Go to the line containing "Known at the" in the records below and print it and every following line exactly, on through the line containing "Hidden in the", then stop.

### DATASET CONTENT ###

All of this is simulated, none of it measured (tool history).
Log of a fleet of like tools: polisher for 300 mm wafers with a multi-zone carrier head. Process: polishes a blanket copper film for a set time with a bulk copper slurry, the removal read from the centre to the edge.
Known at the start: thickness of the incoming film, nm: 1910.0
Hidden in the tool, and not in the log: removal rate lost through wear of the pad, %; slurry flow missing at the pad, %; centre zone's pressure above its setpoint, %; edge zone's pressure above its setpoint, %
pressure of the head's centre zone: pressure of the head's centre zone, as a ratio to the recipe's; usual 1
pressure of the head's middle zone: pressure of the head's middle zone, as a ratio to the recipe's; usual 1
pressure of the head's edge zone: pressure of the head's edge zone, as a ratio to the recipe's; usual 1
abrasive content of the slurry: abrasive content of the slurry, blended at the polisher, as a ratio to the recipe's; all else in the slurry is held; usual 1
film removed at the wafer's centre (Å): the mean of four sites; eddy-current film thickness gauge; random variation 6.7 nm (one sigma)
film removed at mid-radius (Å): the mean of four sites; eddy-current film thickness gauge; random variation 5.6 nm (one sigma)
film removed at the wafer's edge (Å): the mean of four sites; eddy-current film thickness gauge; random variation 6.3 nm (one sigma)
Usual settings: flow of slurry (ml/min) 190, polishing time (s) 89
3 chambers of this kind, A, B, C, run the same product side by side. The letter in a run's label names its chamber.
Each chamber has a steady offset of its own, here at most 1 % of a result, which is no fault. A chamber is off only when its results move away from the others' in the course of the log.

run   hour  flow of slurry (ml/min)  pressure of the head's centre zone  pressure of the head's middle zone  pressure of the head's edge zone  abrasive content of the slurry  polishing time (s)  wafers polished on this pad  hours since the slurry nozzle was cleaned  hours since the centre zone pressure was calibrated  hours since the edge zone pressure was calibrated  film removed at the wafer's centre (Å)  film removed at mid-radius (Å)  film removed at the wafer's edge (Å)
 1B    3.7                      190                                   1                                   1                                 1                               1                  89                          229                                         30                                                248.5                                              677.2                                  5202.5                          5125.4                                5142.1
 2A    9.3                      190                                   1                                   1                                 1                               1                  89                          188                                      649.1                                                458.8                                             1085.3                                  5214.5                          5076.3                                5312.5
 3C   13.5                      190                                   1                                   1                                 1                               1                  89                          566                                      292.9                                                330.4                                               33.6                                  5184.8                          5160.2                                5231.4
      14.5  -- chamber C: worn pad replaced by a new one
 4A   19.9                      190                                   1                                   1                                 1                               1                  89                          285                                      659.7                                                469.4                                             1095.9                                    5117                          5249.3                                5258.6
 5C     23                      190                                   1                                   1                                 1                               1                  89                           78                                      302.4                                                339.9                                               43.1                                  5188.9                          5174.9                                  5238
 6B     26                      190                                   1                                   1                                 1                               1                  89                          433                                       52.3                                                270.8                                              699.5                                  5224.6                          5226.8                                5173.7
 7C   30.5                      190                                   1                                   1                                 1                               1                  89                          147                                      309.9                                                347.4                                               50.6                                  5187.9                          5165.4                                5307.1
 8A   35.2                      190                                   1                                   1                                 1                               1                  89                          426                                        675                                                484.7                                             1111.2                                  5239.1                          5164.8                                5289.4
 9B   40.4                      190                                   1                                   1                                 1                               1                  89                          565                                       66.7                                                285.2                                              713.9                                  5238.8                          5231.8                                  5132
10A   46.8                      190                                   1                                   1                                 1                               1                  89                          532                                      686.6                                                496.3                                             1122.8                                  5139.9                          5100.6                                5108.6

###

- _RESPONSE AREA_
Known at the start: thickness of the incoming film, nm: 1910.0
Hidden in the tool, and not in the log: removal rate lost through wear of the pad, %; slurry flow missing at the pad, %; centre zone's pressure above its setpoint, %; edge zone's pressure above its setpoint, %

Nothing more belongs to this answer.